----------------------------------------
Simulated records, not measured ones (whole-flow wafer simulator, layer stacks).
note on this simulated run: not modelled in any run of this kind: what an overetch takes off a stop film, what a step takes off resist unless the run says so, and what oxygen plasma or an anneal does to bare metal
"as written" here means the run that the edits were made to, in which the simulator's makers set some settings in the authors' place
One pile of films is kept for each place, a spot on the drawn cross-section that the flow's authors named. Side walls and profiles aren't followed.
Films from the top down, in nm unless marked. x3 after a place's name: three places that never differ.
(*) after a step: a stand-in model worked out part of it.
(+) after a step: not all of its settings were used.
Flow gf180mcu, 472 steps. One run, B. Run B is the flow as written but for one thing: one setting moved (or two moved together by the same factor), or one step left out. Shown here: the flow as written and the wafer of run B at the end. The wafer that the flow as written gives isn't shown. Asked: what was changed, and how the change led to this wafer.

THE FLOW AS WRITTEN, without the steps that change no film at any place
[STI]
----------------------------------------

**Task item**
From the first line to the last, write out the data exactly.

**Answer box**
Simulated records, not measured ones (whole-flow wafer simulator, layer stacks).
note on this simulated run: not modelled in any run of this kind: what an overetch takes off a stop film, what a step takes off resist unless the run says so, and what oxygen plasma or an anneal does to bare metal
"as written" here means the run that the edits were made to, in which the simulator's makers set some settings in the authors' place
One pile of films is kept for each place, a spot on the drawn cross-section that the flow's authors named. Side walls and profiles aren't followed.
Films from the top down, in nm unless marked. x3 after a place's name: three places that never differ.
(*) after a step: a stand-in model worked out part of it.
(+) after a step: not all of its settings were used.
Flow gf180mcu, 472 steps. One run, B. Run B is the flow as written but for one thing: one setting moved (or two moved together by the same factor), or one step left out. Shown here: the flow as written and the wafer of run B at the end. The wafer that the flow as written gives isn't shown. Asked: what was changed, and how the change led to this wafer.

THE FLOW AS WRITTEN, without the steps that change no film at any place
[STI]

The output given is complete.